→ Entries provided
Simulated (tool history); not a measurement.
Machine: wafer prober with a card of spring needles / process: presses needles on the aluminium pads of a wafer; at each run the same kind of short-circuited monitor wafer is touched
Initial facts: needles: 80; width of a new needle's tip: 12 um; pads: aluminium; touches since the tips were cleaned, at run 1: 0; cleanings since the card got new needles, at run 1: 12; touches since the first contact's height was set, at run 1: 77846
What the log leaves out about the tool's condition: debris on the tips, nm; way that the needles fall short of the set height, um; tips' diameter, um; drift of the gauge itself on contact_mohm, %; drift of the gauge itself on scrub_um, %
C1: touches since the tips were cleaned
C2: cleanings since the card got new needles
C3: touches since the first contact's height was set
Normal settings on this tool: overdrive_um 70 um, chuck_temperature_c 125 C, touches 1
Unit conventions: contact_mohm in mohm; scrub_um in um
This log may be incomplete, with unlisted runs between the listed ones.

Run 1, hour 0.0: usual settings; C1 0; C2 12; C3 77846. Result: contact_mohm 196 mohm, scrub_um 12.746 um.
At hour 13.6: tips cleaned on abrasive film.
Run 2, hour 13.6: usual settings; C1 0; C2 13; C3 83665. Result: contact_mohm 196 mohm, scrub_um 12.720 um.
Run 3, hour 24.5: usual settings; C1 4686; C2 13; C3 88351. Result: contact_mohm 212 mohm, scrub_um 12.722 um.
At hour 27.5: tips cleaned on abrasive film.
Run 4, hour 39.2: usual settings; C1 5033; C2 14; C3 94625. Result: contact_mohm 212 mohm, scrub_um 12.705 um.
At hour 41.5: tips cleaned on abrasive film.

→ Activity
Give back the whole listing, word for word.

→ Answer section
Simulated (tool history); not a measurement.
Machine: wafer prober with a card of spring needles / process: presses needles on the aluminium pads of a wafer; at each run the same kind of short-circuited monitor wafer is touched
Initial facts: needles: 80; width of a new needle's tip: 12 um; pads: aluminium; touches since the tips were cleaned, at run 1: 0; cleanings since the card got new needles, at run 1: 12; touches since the first contact's height was set, at run 1: 77846
What the log leaves out about the tool's condition: debris on the tips, nm; way that the needles fall short of the set height, um; tips' diameter, um; drift of the gauge itself on contact_mohm, %; drift of the gauge itself on scrub_um, %
C1: touches since the tips were cleaned
C2: cleanings since the card got new needles
C3: touches since the first contact's height was set
Normal settings on this tool: overdrive_um 70 um, chuck_temperature_c 125 C, touches 1
Unit conventions: contact_mohm in mohm; scrub_um in um
This log may be incomplete, with unlisted runs between the listed ones.

Run 1, hour 0.0: usual settings; C1 0; C2 12; C3 77846. Result: contact_mohm 196 mohm, scrub_um 12.746 um.
At hour 13.6: tips cleaned on abrasive film.
Run 2, hour 13.6: usual settings; C1 0; C2 13; C3 83665. Result: contact_mohm 196 mohm, scrub_um 12.720 um.
Run 3, hour 24.5: usual settings; C1 4686; C2 13; C3 88351. Result: contact_mohm 212 mohm, scrub_um 12.722 um.
At hour 27.5: tips cleaned on abrasive film.
Run 4, hour 39.2: usual settings; C1 5033; C2 14; C3 94625. Result: contact_mohm 212 mohm, scrub_um 12.705 um.
At hour 41.5: tips cleaned on abrasive film.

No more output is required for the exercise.